**Assignment**
I'd like an exact copy of every line from the start of the entries below through the line containing "A sampling plan", please.

··········

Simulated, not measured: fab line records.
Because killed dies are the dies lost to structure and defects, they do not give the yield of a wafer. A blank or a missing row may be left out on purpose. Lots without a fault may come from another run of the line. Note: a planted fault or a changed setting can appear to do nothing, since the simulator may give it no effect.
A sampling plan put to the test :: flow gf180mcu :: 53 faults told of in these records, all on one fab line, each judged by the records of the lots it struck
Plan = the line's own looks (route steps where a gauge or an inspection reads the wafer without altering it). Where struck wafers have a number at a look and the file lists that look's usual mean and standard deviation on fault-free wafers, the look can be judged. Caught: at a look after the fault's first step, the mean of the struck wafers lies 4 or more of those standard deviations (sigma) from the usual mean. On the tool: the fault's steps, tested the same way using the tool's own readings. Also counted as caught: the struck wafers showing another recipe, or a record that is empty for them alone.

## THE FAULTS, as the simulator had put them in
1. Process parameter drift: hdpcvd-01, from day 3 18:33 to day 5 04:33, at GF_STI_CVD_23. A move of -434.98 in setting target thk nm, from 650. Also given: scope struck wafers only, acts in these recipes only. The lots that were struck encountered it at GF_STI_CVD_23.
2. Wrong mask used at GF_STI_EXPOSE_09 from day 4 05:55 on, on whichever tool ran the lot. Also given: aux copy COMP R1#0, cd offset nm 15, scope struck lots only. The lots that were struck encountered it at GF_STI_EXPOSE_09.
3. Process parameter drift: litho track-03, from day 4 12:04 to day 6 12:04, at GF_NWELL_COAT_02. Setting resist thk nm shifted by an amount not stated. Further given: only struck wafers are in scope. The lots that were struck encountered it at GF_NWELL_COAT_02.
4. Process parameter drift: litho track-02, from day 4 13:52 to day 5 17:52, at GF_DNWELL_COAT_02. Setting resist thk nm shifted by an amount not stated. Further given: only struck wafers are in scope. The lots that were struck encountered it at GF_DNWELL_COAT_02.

··········

**Task result**
Simulated, not measured: fab line records.
Because killed dies are the dies lost to structure and defects, they do not give the yield of a wafer. A blank or a missing row may be left out on purpose. Lots without a fault may come from another run of the line. Note: a planted fault or a changed setting can appear to do nothing, since the simulator may give it no effect.
A sampling plan put to the test :: flow gf180mcu :: 53 faults told of in these records, all on one fab line, each judged by the records of the lots it struck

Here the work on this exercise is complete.